Supplied records:
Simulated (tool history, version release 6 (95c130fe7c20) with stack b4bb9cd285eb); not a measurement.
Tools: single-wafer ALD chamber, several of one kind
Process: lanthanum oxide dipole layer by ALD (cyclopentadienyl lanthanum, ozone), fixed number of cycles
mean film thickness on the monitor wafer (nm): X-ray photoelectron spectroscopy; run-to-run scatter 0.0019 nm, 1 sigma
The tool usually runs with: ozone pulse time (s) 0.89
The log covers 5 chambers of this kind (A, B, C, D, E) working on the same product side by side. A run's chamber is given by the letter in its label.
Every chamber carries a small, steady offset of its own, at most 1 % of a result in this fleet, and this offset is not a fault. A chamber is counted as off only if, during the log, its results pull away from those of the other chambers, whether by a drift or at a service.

Work order: Go through the data above and repeat all of it exactly.

Task response:
Simulated (tool history, version release 6 (95c130fe7c20) with stack b4bb9cd285eb); not a measurement.
Tools: single-wafer ALD chamber, several of one kind
Process: lanthanum oxide dipole layer by ALD (cyclopentadienyl lanthanum, ozone), fixed number of cycles
mean film thickness on the monitor wafer (nm): X-ray photoelectron spectroscopy; run-to-run scatter 0.0019 nm, 1 sigma
The tool usually runs with: ozone pulse time (s) 0.89
The log covers 5 chambers of this kind (A, B, C, D, E) working on the same product side by side. A run's chamber is given by the letter in its label.
Every chamber carries a small, steady offset of its own, at most 1 % of a result in this fleet, and this offset is not a fault. A chamber is counted as off only if, during the log, its results pull away from those of the other chambers, whether by a drift or at a service.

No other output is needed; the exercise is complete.